= Information supplied =
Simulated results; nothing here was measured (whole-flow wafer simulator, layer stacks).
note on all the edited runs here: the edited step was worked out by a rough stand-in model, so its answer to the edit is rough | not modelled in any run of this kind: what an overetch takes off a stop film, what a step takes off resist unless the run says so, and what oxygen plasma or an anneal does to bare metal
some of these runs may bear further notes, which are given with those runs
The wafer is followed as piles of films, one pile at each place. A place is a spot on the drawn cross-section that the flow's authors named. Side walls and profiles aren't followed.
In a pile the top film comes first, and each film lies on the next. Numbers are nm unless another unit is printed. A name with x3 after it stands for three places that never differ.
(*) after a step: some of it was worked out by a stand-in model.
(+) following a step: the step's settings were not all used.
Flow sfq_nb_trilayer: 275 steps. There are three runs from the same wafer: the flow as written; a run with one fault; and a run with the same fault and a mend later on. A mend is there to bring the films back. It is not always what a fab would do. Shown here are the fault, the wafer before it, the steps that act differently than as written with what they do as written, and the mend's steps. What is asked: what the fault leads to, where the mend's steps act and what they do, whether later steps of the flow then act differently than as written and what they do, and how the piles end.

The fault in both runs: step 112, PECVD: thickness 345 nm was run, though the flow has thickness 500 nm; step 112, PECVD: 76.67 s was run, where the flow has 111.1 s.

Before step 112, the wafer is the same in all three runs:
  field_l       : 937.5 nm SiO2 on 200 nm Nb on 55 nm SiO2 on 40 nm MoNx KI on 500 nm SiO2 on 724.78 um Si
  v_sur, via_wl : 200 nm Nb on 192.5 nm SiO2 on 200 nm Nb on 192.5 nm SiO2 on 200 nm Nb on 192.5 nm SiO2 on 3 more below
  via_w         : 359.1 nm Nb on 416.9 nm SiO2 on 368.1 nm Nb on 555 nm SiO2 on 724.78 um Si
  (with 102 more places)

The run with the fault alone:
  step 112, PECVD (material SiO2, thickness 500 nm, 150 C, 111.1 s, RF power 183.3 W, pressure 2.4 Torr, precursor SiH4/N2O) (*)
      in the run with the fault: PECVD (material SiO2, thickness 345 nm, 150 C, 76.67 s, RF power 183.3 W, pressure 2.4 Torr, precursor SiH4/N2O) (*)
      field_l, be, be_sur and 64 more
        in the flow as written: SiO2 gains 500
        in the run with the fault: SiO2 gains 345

= Work item =
The answer must hold exactly the lines of the entries above, from the first line through the line that contains "some of these", and no others.

= Exercise answer =
Simulated results; nothing here was measured (whole-flow wafer simulator, layer stacks).
note on all the edited runs here: the edited step was worked out by a rough stand-in model, so its answer to the edit is rough | not modelled in any run of this kind: what an overetch takes off a stop film, what a step takes off resist unless the run says so, and what oxygen plasma or an anneal does to bare metal
some of these runs may bear further notes, which are given with those runs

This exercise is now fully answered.